◆ Data records:
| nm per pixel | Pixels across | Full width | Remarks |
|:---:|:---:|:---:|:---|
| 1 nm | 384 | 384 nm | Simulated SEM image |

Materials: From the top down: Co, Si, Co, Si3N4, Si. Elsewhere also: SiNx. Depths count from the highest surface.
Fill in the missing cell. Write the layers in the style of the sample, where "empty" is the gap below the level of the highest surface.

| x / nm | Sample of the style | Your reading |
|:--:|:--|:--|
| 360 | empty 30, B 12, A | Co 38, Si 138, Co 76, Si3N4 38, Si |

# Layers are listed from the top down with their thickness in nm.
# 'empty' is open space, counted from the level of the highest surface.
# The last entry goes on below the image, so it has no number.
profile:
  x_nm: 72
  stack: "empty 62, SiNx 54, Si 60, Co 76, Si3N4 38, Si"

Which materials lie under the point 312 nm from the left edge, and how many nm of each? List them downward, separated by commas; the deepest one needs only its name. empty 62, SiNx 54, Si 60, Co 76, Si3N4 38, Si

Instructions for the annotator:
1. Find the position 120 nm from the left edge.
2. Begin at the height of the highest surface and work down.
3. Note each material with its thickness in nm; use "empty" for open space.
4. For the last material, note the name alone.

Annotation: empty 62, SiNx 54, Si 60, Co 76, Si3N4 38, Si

◆ Assignment:
Restate verbatim the first line above and all lines after it through the line containing "4. For the last"; omit the rest.

◆ Worked solution:
| nm per pixel | Pixels across | Full width | Remarks |
|:---:|:---:|:---:|:---|
| 1 nm | 384 | 384 nm | Simulated SEM image |

Materials: From the top down: Co, Si, Co, Si3N4, Si. Elsewhere also: SiNx. Depths count from the highest surface.
Fill in the missing cell. Write the layers in the style of the sample, where "empty" is the gap below the level of the highest surface.

| x / nm | Sample of the style | Your reading |
|:--:|:--|:--|
| 360 | empty 30, B 12, A | Co 38, Si 138, Co 76, Si3N4 38, Si |

# Layers are listed from the top down with their thickness in nm.
# 'empty' is open space, counted from the level of the highest surface.
# The last entry goes on below the image, so it has no number.
profile:
  x_nm: 72
  stack: "empty 62, SiNx 54, Si 60, Co 76, Si3N4 38, Si"

Which materials lie under the point 312 nm from the left edge, and how many nm of each? List them downward, separated by commas; the deepest one needs only its name. empty 62, SiNx 54, Si 60, Co 76, Si3N4 38, Si

Instructions for the annotator:
1. Find the position 120 nm from the left edge.
2. Begin at the height of the highest surface and work down.
3. Note each material with its thickness in nm; use "empty" for open space.
4. For the last material, note the name alone.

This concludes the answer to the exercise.